——

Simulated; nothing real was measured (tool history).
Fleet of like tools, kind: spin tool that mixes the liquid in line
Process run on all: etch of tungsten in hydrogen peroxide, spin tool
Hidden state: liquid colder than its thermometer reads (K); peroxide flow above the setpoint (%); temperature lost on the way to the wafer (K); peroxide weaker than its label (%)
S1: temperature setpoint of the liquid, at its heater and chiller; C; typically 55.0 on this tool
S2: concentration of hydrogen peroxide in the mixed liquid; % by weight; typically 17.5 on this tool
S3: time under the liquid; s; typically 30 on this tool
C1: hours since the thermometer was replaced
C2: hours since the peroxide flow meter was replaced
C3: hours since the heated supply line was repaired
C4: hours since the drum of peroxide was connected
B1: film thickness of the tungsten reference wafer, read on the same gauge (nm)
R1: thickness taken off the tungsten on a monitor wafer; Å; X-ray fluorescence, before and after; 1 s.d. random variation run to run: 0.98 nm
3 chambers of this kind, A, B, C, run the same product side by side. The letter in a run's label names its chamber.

——

● TASK ITEM: When transcribing the data, keep every line exactly as it is.

● RESPONSE AREA:
Simulated; nothing real was measured (tool history).
Fleet of like tools, kind: spin tool that mixes the liquid in line
Process run on all: etch of tungsten in hydrogen peroxide, spin tool
Hidden state: liquid colder than its thermometer reads (K); peroxide flow above the setpoint (%); temperature lost on the way to the wafer (K); peroxide weaker than its label (%)
S1: temperature setpoint of the liquid, at its heater and chiller; C; typically 55.0 on this tool
S2: concentration of hydrogen peroxide in the mixed liquid; % by weight; typically 17.5 on this tool
S3: time under the liquid; s; typically 30 on this tool
C1: hours since the thermometer was replaced
C2: hours since the peroxide flow meter was replaced
C3: hours since the heated supply line was repaired
C4: hours since the drum of peroxide was connected
B1: film thickness of the tungsten reference wafer, read on the same gauge (nm)
R1: thickness taken off the tungsten on a monitor wafer; Å; X-ray fluorescence, before and after; 1 s.d. random variation run to run: 0.98 nm
3 chambers of this kind, A, B, C, run the same product side by side. The letter in a run's label names its chamber.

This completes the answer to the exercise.